(INFORMATION GIVEN Opens)

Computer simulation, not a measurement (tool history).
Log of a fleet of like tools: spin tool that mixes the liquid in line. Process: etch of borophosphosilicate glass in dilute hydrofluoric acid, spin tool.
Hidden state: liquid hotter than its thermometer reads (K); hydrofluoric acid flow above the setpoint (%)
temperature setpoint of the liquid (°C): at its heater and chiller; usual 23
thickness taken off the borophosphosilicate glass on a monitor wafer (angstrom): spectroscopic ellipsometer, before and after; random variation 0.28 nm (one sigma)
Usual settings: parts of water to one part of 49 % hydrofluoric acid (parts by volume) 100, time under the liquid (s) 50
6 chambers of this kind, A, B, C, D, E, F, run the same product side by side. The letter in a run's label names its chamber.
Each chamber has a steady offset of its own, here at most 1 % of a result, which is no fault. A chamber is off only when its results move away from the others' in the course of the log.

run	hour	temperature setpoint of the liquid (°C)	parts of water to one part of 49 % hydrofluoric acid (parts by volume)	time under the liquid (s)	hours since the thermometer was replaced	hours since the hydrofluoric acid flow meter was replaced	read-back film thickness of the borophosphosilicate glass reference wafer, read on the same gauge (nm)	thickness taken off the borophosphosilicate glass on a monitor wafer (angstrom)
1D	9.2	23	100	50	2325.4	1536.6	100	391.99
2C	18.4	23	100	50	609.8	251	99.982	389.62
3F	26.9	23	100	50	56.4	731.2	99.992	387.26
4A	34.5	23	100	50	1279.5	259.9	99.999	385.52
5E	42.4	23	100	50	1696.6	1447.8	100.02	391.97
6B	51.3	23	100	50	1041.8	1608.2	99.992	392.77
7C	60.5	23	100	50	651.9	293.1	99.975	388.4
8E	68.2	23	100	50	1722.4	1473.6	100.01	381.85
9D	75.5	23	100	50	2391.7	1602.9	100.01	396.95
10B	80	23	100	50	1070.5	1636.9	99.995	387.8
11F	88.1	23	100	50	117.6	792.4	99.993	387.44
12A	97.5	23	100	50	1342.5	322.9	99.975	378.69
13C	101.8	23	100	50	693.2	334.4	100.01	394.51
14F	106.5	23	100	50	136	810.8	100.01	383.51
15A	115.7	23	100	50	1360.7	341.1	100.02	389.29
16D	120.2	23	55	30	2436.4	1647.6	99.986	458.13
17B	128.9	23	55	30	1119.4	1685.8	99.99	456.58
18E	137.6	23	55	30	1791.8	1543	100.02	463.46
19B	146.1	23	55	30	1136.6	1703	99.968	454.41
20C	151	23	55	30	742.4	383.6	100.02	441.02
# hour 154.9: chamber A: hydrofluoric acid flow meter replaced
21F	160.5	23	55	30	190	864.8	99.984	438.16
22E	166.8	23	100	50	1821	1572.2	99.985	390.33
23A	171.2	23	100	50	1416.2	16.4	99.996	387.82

(INFORMATION GIVEN Closes)

Please give back only the lines between the first line of the entries and the line with "nm (one sigma)", both ends included, word for word.

> [TASK RESULT]
Computer simulation, not a measurement (tool history).
Log of a fleet of like tools: spin tool that mixes the liquid in line. Process: etch of borophosphosilicate glass in dilute hydrofluoric acid, spin tool.
Hidden state: liquid hotter than its thermometer reads (K); hydrofluoric acid flow above the setpoint (%)
temperature setpoint of the liquid (°C): at its heater and chiller; usual 23
thickness taken off the borophosphosilicate glass on a monitor wafer (angstrom): spectroscopic ellipsometer, before and after; random variation 0.28 nm (one sigma)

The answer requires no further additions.